• [INPUT DATA]
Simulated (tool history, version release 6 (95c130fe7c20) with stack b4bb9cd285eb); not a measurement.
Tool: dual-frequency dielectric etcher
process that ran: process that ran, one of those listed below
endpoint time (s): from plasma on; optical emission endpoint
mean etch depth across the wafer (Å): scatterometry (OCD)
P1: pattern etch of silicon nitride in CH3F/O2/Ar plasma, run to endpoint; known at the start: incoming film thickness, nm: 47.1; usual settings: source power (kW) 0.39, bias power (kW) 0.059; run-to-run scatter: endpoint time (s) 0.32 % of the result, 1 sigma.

• [WORK ORDER] Return the records above verbatim, in their entirety.

• [ANSWER SPACE]
Simulated (tool history, version release 6 (95c130fe7c20) with stack b4bb9cd285eb); not a measurement.
Tool: dual-frequency dielectric etcher
process that ran: process that ran, one of those listed below
endpoint time (s): from plasma on; optical emission endpoint
mean etch depth across the wafer (Å): scatterometry (OCD)
P1: pattern etch of silicon nitride in CH3F/O2/Ar plasma, run to endpoint; known at the start: incoming film thickness, nm: 47.1; usual settings: source power (kW) 0.39, bias power (kW) 0.059; run-to-run scatter: endpoint time (s) 0.32 % of the result, 1 sigma.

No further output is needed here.